——
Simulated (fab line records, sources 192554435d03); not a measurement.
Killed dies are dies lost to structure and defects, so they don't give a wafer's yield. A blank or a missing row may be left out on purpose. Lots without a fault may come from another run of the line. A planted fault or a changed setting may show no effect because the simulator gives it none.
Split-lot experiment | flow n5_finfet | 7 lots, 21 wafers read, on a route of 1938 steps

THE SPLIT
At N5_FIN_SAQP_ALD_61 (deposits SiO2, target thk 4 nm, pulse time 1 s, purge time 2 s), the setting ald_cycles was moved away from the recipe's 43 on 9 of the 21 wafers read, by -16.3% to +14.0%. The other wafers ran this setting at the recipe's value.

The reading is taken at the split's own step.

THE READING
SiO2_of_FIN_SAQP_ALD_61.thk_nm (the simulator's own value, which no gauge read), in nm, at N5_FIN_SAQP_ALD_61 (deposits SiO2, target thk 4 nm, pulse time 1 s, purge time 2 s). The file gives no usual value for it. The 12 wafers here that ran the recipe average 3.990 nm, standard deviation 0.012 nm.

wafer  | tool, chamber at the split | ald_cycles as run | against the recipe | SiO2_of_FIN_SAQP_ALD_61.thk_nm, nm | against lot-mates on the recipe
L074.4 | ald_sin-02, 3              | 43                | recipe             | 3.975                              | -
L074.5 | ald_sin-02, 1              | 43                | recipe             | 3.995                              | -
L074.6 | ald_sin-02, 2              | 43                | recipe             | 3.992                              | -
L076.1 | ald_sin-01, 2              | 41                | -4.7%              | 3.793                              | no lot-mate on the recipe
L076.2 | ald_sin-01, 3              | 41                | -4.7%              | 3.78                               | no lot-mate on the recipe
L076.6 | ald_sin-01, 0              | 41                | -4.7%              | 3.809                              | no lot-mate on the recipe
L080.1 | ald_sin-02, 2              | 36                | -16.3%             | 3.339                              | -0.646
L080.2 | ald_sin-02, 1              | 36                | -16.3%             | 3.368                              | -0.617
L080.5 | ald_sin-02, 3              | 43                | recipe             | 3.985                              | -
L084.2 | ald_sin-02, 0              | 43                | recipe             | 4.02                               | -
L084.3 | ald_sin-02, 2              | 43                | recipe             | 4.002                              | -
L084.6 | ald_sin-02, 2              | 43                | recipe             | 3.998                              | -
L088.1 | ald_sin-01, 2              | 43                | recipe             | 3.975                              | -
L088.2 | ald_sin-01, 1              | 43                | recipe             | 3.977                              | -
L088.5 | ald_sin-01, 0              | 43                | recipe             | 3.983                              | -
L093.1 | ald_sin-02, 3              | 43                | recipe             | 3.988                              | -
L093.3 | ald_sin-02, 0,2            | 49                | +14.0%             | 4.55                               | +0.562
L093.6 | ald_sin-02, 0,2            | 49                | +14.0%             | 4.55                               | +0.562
——

- WORK ITEM
A verbatim transcription is required: the first line of the listing, the line containing "The reading is taken at the split's own step.", and every line between them.

- YOUR SOLUTION
Simulated (fab line records, sources 192554435d03); not a measurement.
Killed dies are dies lost to structure and defects, so they don't give a wafer's yield. A blank or a missing row may be left out on purpose. Lots without a fault may come from another run of the line. A planted fault or a changed setting may show no effect because the simulator gives it none.
Split-lot experiment | flow n5_finfet | 7 lots, 21 wafers read, on a route of 1938 steps

THE SPLIT
At N5_FIN_SAQP_ALD_61 (deposits SiO2, target thk 4 nm, pulse time 1 s, purge time 2 s), the setting ald_cycles was moved away from the recipe's 43 on 9 of the 21 wafers read, by -16.3% to +14.0%. The other wafers ran this setting at the recipe's value.

The reading is taken at the split's own step.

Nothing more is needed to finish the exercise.